### PROVIDED INFORMATION
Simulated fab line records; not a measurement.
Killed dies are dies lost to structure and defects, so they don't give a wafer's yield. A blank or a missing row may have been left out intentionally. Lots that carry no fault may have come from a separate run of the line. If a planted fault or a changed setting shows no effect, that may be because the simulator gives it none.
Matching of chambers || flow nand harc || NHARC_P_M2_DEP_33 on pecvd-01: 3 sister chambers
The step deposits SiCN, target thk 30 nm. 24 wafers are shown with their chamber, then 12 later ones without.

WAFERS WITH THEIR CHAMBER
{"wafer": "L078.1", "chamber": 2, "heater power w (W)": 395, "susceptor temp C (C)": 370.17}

### BRIEF
An exact copy of all the records is the expected answer.

### EXERCISE RESULT
Simulated fab line records; not a measurement.
Killed dies are dies lost to structure and defects, so they don't give a wafer's yield. A blank or a missing row may have been left out intentionally. Lots that carry no fault may have come from a separate run of the line. If a planted fault or a changed setting shows no effect, that may be because the simulator gives it none.
Matching of chambers || flow nand harc || NHARC_P_M2_DEP_33 on pecvd-01: 3 sister chambers
The step deposits SiCN, target thk 30 nm. 24 wafers are shown with their chamber, then 12 later ones without.

WAFERS WITH THEIR CHAMBER
{"wafer": "L078.1", "chamber": 2, "heater power w (W)": 395, "susceptor temp C (C)": 370.17}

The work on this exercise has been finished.